Return the data that follows, keeping every word and mark unchanged.

___ Supplied entries ___

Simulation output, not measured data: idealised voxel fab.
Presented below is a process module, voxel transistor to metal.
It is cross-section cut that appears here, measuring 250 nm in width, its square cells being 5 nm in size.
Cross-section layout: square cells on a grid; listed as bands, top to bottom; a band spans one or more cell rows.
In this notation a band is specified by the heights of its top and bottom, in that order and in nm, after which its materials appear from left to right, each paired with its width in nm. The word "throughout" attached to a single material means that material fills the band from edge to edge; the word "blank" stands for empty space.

___

**Written reply**:
Simulation output, not measured data: idealised voxel fab.
Presented below is a process module, voxel transistor to metal.
It is cross-section cut that appears here, measuring 250 nm in width, its square cells being 5 nm in size.
Cross-section layout: square cells on a grid; listed as bands, top to bottom; a band spans one or more cell rows.
In this notation a band is specified by the heights of its top and bottom, in that order and in nm, after which its materials appear from left to right, each paired with its width in nm. The word "throughout" attached to a single material means that material fills the band from edge to edge; the word "blank" stands for empty space.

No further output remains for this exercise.